Source information>
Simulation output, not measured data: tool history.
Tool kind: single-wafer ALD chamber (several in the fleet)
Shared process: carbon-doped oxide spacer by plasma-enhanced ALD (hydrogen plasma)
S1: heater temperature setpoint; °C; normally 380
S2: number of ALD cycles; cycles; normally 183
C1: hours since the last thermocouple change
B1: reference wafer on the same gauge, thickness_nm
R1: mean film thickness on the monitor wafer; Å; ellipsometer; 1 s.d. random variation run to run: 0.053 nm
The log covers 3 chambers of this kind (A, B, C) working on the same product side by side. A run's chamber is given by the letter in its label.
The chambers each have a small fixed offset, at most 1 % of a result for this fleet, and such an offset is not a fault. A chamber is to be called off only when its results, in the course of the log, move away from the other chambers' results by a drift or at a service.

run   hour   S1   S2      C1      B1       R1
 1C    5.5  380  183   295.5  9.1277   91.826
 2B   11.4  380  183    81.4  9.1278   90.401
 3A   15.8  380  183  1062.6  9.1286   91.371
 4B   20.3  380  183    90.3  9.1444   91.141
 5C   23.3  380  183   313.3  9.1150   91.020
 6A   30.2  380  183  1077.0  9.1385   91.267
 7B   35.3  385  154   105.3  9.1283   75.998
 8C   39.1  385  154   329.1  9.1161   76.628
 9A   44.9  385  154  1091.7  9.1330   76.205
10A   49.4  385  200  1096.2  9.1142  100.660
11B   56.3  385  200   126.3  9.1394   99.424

Assigned task> When you reach the end of the data, write every line out again verbatim.

Task result>
Simulation output, not measured data: tool history.
Tool kind: single-wafer ALD chamber (several in the fleet)
Shared process: carbon-doped oxide spacer by plasma-enhanced ALD (hydrogen plasma)
S1: heater temperature setpoint; °C; normally 380
S2: number of ALD cycles; cycles; normally 183
C1: hours since the last thermocouple change
B1: reference wafer on the same gauge, thickness_nm
R1: mean film thickness on the monitor wafer; Å; ellipsometer; 1 s.d. random variation run to run: 0.053 nm
The log covers 3 chambers of this kind (A, B, C) working on the same product side by side. A run's chamber is given by the letter in its label.
The chambers each have a small fixed offset, at most 1 % of a result for this fleet, and such an offset is not a fault. A chamber is to be called off only when its results, in the course of the log, move away from the other chambers' results by a drift or at a service.

run   hour   S1   S2      C1      B1       R1
 1C    5.5  380  183   295.5  9.1277   91.826
 2B   11.4  380  183    81.4  9.1278   90.401
 3A   15.8  380  183  1062.6  9.1286   91.371
 4B   20.3  380  183    90.3  9.1444   91.141
 5C   23.3  380  183   313.3  9.1150   91.020
 6A   30.2  380  183  1077.0  9.1385   91.267
 7B   35.3  385  154   105.3  9.1283   75.998
 8C   39.1  385  154   329.1  9.1161   76.628
 9A   44.9  385  154  1091.7  9.1330   76.205
10A   49.4  385  200  1096.2  9.1142  100.660
11B   56.3  385  200   126.3  9.1394   99.424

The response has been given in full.